• [Data to examine]:
===
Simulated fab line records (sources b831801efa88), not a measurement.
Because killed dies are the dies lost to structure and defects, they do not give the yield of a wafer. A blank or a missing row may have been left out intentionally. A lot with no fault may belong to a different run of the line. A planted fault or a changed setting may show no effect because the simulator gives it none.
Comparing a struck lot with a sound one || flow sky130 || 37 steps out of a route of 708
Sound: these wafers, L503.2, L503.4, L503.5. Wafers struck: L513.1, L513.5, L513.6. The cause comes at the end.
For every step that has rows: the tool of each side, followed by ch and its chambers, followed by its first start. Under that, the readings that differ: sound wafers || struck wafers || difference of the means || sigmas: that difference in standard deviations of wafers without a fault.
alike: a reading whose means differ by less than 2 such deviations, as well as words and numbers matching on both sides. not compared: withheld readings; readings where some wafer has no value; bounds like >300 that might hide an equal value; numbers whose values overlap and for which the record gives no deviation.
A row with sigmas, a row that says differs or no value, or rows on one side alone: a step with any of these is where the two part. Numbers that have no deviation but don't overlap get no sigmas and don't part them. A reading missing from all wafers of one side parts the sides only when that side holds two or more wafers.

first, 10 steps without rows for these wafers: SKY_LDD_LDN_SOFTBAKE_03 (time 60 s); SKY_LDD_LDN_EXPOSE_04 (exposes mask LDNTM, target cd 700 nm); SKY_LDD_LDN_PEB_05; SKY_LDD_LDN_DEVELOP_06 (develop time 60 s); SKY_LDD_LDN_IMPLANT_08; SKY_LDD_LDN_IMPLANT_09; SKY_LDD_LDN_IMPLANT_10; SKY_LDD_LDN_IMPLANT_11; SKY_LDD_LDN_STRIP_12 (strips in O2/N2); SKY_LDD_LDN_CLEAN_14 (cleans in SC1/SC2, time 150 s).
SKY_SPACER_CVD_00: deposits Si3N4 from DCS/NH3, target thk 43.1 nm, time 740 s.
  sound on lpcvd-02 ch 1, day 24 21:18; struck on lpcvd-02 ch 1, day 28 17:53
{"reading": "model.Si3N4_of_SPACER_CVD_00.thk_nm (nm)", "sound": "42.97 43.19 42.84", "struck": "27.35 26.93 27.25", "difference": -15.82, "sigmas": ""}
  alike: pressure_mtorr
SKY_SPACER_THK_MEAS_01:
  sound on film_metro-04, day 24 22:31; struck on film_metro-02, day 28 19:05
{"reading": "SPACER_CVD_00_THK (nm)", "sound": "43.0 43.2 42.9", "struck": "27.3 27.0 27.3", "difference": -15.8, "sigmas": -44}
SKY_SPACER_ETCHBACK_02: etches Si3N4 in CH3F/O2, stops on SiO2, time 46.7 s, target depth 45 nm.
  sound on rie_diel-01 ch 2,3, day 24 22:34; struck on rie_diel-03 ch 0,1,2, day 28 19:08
===

• [Activity]: Beginning at the top of the data, extract each line through the line containing "Sound: these wafers, L503.2, L503.4, L503.5." and return those lines exactly, with nothing added.

• [Task response]:
Simulated fab line records (sources b831801efa88), not a measurement.
Because killed dies are the dies lost to structure and defects, they do not give the yield of a wafer. A blank or a missing row may have been left out intentionally. A lot with no fault may belong to a different run of the line. A planted fault or a changed setting may show no effect because the simulator gives it none.
Comparing a struck lot with a sound one || flow sky130 || 37 steps out of a route of 708
Sound: these wafers, L503.2, L503.4, L503.5. Wafers struck: L513.1, L513.5, L513.6. The cause comes at the end.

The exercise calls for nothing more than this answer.